• [Work item] Every line from the first one in the listing down to the line with "route steps=1938 shown" should be restated word for word.

• [Dataset excerpts]
>>

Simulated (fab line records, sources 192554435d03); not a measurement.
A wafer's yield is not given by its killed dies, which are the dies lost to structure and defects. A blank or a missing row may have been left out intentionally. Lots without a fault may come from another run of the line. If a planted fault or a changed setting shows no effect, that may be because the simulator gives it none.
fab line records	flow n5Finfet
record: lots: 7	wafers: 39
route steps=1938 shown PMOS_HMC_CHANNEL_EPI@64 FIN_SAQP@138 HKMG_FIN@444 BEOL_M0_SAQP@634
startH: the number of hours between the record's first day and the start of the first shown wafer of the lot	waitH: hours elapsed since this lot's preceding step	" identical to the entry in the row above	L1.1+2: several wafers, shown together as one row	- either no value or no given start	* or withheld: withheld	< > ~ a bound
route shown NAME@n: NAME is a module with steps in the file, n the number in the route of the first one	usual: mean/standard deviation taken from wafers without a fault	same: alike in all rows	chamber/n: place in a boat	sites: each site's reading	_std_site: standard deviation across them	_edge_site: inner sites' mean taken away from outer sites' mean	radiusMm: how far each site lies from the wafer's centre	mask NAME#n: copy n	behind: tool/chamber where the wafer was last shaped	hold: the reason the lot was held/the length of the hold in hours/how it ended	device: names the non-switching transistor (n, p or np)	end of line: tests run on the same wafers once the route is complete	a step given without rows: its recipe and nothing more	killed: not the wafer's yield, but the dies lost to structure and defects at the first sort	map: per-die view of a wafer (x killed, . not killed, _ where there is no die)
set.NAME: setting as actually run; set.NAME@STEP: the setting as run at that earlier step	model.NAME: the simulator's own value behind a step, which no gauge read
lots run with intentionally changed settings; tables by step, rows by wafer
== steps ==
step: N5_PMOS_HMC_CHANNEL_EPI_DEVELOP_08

<<

• [Reply]
Simulated (fab line records, sources 192554435d03); not a measurement.
A wafer's yield is not given by its killed dies, which are the dies lost to structure and defects. A blank or a missing row may have been left out intentionally. Lots without a fault may come from another run of the line. If a planted fault or a changed setting shows no effect, that may be because the simulator gives it none.
fab line records	flow n5Finfet
record: lots: 7	wafers: 39
route steps=1938 shown PMOS_HMC_CHANNEL_EPI@64 FIN_SAQP@138 HKMG_FIN@444 BEOL_M0_SAQP@634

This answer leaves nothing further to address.